Raw data:
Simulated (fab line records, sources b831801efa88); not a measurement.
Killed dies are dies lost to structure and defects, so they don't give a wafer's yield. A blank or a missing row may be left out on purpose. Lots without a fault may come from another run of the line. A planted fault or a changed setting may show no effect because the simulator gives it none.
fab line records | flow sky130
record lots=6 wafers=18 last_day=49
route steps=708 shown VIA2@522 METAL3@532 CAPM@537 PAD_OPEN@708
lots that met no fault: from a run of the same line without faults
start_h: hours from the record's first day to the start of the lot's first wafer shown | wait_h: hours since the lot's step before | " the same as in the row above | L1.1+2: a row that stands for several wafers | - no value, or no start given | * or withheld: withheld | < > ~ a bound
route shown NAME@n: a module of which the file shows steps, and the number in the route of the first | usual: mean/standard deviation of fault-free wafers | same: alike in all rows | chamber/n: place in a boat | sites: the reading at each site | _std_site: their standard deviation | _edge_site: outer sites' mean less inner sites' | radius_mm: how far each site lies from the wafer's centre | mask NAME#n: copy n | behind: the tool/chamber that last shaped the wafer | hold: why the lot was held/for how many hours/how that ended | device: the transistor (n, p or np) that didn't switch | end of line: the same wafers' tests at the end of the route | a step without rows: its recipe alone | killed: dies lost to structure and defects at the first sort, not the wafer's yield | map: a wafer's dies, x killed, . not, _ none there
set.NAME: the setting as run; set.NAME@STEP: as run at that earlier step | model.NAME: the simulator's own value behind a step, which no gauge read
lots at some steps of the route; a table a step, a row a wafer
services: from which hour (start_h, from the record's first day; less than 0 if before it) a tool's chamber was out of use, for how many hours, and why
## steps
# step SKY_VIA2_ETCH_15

Work task:
The material must be reproduced word for word.

Problem solution:
Simulated (fab line records, sources b831801efa88); not a measurement.
Killed dies are dies lost to structure and defects, so they don't give a wafer's yield. A blank or a missing row may be left out on purpose. Lots without a fault may come from another run of the line. A planted fault or a changed setting may show no effect because the simulator gives it none.
fab line records | flow sky130
record lots=6 wafers=18 last_day=49
route steps=708 shown VIA2@522 METAL3@532 CAPM@537 PAD_OPEN@708
lots that met no fault: from a run of the same line without faults
start_h: hours from the record's first day to the start of the lot's first wafer shown | wait_h: hours since the lot's step before | " the same as in the row above | L1.1+2: a row that stands for several wafers | - no value, or no start given | * or withheld: withheld | < > ~ a bound
route shown NAME@n: a module of which the file shows steps, and the number in the route of the first | usual: mean/standard deviation of fault-free wafers | same: alike in all rows | chamber/n: place in a boat | sites: the reading at each site | _std_site: their standard deviation | _edge_site: outer sites' mean less inner sites' | radius_mm: how far each site lies from the wafer's centre | mask NAME#n: copy n | behind: the tool/chamber that last shaped the wafer | hold: why the lot was held/for how many hours/how that ended | device: the transistor (n, p or np) that didn't switch | end of line: the same wafers' tests at the end of the route | a step without rows: its recipe alone | killed: dies lost to structure and defects at the first sort, not the wafer's yield | map: a wafer's dies, x killed, . not, _ none there
set.NAME: the setting as run; set.NAME@STEP: as run at that earlier step | model.NAME: the simulator's own value behind a step, which no gauge read
lots at some steps of the route; a table a step, a row a wafer
services: from which hour (start_h, from the record's first day; less than 0 if before it) a tool's chamber was out of use, for how many hours, and why
## steps
# step SKY_VIA2_ETCH_15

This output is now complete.